WORK ORDER:
Please retype the material beneath this task exactly, starting with its first line and finishing with the line containing "lots with no".

RECORD EXCERPTS:

------------------------

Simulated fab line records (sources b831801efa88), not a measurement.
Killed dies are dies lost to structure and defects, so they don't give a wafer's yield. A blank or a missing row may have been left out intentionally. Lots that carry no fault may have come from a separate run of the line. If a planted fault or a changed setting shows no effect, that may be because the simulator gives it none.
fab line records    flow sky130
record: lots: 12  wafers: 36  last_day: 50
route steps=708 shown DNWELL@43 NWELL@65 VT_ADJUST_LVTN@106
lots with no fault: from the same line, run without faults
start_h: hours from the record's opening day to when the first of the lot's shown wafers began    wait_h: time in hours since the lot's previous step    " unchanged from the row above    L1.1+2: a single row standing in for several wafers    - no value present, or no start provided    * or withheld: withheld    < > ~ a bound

------------------------

ANSWER AREA:
Simulated fab line records (sources b831801efa88), not a measurement.
Killed dies are dies lost to structure and defects, so they don't give a wafer's yield. A blank or a missing row may have been left out intentionally. Lots that carry no fault may have come from a separate run of the line. If a planted fault or a changed setting shows no effect, that may be because the simulator gives it none.
fab line records    flow sky130
record: lots: 12  wafers: 36  last_day: 50
route steps=708 shown DNWELL@43 NWELL@65 VT_ADJUST_LVTN@106
lots with no fault: from the same line, run without faults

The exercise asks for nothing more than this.